TASK ITEM: If a line comes after the one containing "Cross-section layout: square", leave it out; copy every line before it, and that line too, exactly as written, starting from the first line of the entries.

Start of Block
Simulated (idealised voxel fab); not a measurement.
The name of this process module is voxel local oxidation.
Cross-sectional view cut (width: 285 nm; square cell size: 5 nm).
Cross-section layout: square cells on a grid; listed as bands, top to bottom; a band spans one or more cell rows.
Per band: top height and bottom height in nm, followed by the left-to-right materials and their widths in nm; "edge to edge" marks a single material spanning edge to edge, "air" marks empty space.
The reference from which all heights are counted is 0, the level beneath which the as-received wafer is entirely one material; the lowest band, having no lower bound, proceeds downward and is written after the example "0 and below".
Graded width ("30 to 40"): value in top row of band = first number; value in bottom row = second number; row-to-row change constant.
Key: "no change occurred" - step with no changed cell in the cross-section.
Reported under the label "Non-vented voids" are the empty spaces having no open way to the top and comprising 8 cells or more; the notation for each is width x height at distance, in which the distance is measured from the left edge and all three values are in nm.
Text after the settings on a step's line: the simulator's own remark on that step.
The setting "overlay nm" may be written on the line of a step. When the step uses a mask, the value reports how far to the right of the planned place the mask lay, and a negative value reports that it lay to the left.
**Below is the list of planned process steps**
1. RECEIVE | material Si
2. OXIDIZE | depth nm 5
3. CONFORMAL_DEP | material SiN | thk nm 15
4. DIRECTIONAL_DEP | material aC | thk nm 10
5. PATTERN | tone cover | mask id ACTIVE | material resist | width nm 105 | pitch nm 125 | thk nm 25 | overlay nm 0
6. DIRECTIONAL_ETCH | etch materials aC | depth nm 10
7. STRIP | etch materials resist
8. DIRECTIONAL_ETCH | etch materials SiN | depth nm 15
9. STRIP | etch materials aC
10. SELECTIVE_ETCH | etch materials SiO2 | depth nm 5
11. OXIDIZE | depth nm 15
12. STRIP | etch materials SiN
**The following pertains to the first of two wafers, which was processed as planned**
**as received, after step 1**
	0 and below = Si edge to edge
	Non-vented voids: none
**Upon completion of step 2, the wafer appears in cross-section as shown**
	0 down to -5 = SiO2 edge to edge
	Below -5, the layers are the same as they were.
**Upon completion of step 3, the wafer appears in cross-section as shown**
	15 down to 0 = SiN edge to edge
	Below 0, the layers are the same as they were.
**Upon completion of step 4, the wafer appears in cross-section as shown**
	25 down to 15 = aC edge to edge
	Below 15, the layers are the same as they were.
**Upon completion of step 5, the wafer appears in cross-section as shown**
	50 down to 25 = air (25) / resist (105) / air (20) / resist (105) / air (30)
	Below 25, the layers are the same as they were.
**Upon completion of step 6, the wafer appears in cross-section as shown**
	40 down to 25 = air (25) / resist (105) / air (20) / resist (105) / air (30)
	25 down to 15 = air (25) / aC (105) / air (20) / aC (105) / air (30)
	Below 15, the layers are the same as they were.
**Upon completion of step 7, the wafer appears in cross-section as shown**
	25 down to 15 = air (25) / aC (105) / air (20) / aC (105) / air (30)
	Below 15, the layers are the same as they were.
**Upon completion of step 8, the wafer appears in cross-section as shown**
End of Block

WRITTEN RESPONSE:
Simulated (idealised voxel fab); not a measurement.
The name of this process module is voxel local oxidation.
Cross-sectional view cut (width: 285 nm; square cell size: 5 nm).
Cross-section layout: square cells on a grid; listed as bands, top to bottom; a band spans one or more cell rows.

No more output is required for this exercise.